*Excerpted data*:
------------------------------------------------------------

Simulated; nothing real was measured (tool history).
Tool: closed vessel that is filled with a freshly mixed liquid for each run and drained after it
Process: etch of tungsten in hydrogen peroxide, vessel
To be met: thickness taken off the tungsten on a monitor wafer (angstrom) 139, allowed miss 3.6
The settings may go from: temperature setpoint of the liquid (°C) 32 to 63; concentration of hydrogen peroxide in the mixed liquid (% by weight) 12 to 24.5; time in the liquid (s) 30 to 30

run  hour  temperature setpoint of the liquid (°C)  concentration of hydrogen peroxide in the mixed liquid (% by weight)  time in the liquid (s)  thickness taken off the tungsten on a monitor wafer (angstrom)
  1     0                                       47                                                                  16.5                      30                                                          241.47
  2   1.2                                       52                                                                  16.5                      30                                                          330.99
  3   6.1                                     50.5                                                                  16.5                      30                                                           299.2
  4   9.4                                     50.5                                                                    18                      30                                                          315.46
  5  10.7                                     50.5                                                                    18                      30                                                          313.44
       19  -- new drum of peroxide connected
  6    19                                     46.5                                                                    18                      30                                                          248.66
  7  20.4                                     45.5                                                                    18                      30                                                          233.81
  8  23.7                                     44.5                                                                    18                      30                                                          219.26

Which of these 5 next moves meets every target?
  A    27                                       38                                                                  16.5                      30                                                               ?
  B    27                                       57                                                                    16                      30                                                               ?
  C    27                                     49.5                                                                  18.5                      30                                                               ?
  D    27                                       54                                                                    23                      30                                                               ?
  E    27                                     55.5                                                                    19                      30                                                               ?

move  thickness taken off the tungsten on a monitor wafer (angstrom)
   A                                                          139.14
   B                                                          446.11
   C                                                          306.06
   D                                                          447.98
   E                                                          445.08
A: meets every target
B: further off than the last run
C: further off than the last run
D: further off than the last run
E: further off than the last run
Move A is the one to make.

------------------------------------------------------------

*Assignment*: Could you restate, word for word, the lines above from the one with "A: meets every target" to the one with "E: further off than the last run", both included?

*Task answer*:
A: meets every target
B: further off than the last run
C: further off than the last run
D: further off than the last run
E: further off than the last run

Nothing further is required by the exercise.